Task item
Repeat exactly, please, the lines that begin at the start of the listing and end at the line holding "Before the first".

Excerpted records
══════════════════════════════

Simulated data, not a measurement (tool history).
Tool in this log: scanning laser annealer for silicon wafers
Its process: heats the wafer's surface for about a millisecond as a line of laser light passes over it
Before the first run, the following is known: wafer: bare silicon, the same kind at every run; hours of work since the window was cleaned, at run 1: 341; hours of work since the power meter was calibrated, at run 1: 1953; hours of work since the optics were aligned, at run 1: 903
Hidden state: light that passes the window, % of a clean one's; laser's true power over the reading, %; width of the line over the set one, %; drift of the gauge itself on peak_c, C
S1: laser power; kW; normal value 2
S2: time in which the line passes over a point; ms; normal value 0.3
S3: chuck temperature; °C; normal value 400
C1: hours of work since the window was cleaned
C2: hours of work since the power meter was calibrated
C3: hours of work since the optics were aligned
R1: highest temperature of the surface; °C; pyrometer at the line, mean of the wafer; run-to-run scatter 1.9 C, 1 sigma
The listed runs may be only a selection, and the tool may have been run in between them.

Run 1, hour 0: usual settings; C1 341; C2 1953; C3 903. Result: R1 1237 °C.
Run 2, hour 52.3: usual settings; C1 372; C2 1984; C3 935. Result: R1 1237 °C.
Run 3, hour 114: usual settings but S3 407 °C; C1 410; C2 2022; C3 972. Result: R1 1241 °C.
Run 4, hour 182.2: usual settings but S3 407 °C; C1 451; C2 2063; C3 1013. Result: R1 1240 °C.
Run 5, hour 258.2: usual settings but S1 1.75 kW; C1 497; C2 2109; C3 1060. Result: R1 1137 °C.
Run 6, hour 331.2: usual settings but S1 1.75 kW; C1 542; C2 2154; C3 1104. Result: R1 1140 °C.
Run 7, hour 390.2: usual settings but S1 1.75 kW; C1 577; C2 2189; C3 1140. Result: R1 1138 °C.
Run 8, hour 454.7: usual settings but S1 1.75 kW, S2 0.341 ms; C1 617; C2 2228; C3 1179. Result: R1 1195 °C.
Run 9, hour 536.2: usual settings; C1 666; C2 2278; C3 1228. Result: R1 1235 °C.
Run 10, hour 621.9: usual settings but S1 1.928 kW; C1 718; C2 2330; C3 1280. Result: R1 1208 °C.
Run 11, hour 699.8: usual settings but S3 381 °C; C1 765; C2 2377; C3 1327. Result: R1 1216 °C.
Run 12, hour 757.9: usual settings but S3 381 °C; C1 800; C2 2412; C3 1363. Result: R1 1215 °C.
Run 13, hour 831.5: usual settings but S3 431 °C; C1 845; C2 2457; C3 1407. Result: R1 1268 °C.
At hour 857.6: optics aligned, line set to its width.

══════════════════════════════

Task output
Simulated data, not a measurement (tool history).
Tool in this log: scanning laser annealer for silicon wafers
Its process: heats the wafer's surface for about a millisecond as a line of laser light passes over it
Before the first run, the following is known: wafer: bare silicon, the same kind at every run; hours of work since the window was cleaned, at run 1: 341; hours of work since the power meter was calibrated, at run 1: 1953; hours of work since the optics were aligned, at run 1: 903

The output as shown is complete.